Action item:
Copy word for word the lines from the start of the records through the line that contains "What the gauges", both included.

· · · ·
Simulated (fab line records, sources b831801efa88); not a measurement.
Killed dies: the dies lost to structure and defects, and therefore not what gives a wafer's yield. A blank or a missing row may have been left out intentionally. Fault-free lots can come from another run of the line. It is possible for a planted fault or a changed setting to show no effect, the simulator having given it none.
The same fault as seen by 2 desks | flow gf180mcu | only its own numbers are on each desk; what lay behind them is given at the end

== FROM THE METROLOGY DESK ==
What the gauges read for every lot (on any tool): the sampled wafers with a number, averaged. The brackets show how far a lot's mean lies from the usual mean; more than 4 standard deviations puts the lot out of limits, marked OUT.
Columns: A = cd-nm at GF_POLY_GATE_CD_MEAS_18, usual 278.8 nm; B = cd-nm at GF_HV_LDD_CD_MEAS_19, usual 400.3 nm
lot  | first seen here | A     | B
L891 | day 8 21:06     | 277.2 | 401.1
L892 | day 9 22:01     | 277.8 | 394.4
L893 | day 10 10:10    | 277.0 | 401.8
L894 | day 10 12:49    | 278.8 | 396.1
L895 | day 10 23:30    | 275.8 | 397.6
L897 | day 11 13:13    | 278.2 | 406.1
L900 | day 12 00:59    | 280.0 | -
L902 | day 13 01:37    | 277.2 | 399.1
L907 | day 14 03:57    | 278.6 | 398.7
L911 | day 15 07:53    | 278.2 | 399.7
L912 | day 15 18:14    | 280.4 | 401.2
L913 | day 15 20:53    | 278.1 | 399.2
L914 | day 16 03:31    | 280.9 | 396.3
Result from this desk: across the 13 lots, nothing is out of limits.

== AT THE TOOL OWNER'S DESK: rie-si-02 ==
· · · ·

Task response:
Simulated (fab line records, sources b831801efa88); not a measurement.
Killed dies: the dies lost to structure and defects, and therefore not what gives a wafer's yield. A blank or a missing row may have been left out intentionally. Fault-free lots can come from another run of the line. It is possible for a planted fault or a changed setting to show no effect, the simulator having given it none.
The same fault as seen by 2 desks | flow gf180mcu | only its own numbers are on each desk; what lay behind them is given at the end

== FROM THE METROLOGY DESK ==
What the gauges read for every lot (on any tool): the sampled wafers with a number, averaged. The brackets show how far a lot's mean lies from the usual mean; more than 4 standard deviations puts the lot out of limits, marked OUT.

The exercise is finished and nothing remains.